┏━━

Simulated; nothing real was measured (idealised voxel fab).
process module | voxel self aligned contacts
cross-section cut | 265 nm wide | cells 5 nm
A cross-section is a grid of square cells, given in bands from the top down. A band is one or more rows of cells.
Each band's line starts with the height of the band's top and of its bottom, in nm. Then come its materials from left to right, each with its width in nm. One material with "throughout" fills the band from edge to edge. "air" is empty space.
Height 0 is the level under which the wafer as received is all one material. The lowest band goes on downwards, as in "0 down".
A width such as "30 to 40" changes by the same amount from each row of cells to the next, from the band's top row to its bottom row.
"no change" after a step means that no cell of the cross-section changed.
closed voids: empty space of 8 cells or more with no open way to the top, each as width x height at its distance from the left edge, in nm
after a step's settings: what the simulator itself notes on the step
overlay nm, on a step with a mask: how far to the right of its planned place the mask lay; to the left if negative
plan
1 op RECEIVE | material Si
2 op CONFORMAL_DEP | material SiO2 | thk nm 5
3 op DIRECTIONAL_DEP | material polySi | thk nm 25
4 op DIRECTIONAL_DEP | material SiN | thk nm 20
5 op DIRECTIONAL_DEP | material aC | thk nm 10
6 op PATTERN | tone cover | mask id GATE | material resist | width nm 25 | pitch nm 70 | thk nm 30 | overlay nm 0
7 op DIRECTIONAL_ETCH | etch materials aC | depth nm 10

┗━━

From top to bottom, reproduce the material exactly.

• **Answer space**:
Simulated; nothing real was measured (idealised voxel fab).
process module | voxel self aligned contacts
cross-section cut | 265 nm wide | cells 5 nm
A cross-section is a grid of square cells, given in bands from the top down. A band is one or more rows of cells.
Each band's line starts with the height of the band's top and of its bottom, in nm. Then come its materials from left to right, each with its width in nm. One material with "throughout" fills the band from edge to edge. "air" is empty space.
Height 0 is the level under which the wafer as received is all one material. The lowest band goes on downwards, as in "0 down".
A width such as "30 to 40" changes by the same amount from each row of cells to the next, from the band's top row to its bottom row.
"no change" after a step means that no cell of the cross-section changed.
closed voids: empty space of 8 cells or more with no open way to the top, each as width x height at its distance from the left edge, in nm
after a step's settings: what the simulator itself notes on the step
overlay nm, on a step with a mask: how far to the right of its planned place the mask lay; to the left if negative
plan
1 op RECEIVE | material Si
2 op CONFORMAL_DEP | material SiO2 | thk nm 5
3 op DIRECTIONAL_DEP | material polySi | thk nm 25
4 op DIRECTIONAL_DEP | material SiN | thk nm 20
5 op DIRECTIONAL_DEP | material aC | thk nm 10
6 op PATTERN | tone cover | mask id GATE | material resist | width nm 25 | pitch nm 70 | thk nm 30 | overlay nm 0
7 op DIRECTIONAL_ETCH | etch materials aC | depth nm 10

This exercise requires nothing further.